_SUPPLIED INFORMATION_
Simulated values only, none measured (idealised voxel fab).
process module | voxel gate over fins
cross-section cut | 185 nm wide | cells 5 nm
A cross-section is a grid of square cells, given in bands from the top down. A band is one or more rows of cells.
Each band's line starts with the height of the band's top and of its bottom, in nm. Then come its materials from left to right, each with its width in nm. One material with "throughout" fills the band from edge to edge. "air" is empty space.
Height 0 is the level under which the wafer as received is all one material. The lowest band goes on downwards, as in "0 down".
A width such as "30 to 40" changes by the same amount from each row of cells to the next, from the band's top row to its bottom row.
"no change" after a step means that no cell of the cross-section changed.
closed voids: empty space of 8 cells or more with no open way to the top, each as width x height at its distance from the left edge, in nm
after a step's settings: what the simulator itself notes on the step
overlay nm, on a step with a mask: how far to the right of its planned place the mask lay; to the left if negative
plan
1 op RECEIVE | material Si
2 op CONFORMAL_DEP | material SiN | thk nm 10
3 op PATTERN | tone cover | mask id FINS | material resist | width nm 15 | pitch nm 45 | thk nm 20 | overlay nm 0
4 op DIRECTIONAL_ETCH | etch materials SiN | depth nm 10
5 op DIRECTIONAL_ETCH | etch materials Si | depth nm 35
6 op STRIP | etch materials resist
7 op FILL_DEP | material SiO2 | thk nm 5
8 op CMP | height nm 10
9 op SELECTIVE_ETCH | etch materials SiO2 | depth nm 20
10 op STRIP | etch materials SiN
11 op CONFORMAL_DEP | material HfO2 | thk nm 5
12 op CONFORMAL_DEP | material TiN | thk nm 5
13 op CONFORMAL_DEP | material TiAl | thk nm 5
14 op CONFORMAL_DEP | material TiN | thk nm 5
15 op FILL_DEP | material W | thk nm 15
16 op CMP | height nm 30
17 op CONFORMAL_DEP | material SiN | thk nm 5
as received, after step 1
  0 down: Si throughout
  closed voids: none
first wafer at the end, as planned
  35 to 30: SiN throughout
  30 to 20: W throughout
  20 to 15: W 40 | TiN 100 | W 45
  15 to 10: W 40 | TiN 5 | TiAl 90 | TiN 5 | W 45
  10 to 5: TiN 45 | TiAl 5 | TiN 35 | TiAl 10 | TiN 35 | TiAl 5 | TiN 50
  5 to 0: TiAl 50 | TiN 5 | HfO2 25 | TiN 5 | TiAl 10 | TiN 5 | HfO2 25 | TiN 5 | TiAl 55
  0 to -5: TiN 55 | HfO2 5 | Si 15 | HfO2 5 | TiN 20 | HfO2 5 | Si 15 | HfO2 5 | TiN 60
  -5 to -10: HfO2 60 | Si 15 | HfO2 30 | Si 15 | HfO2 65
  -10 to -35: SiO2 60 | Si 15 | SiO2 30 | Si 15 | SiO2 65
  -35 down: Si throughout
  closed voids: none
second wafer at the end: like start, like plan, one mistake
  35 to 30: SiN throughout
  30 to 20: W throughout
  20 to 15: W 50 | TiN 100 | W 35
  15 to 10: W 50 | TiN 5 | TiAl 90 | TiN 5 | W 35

_WORK INSTRUCTION_
All that belongs in the answer is the lines from the start of the entries above through the line containing "1 op RECEIVE | material Si", each given exactly.

_TASK OUTPUT_
Simulated values only, none measured (idealised voxel fab).
process module | voxel gate over fins
cross-section cut | 185 nm wide | cells 5 nm
A cross-section is a grid of square cells, given in bands from the top down. A band is one or more rows of cells.
Each band's line starts with the height of the band's top and of its bottom, in nm. Then come its materials from left to right, each with its width in nm. One material with "throughout" fills the band from edge to edge. "air" is empty space.
Height 0 is the level under which the wafer as received is all one material. The lowest band goes on downwards, as in "0 down".
A width such as "30 to 40" changes by the same amount from each row of cells to the next, from the band's top row to its bottom row.
"no change" after a step means that no cell of the cross-section changed.
closed voids: empty space of 8 cells or more with no open way to the top, each as width x height at its distance from the left edge, in nm
after a step's settings: what the simulator itself notes on the step
overlay nm, on a step with a mask: how far to the right of its planned place the mask lay; to the left if negative
plan
1 op RECEIVE | material Si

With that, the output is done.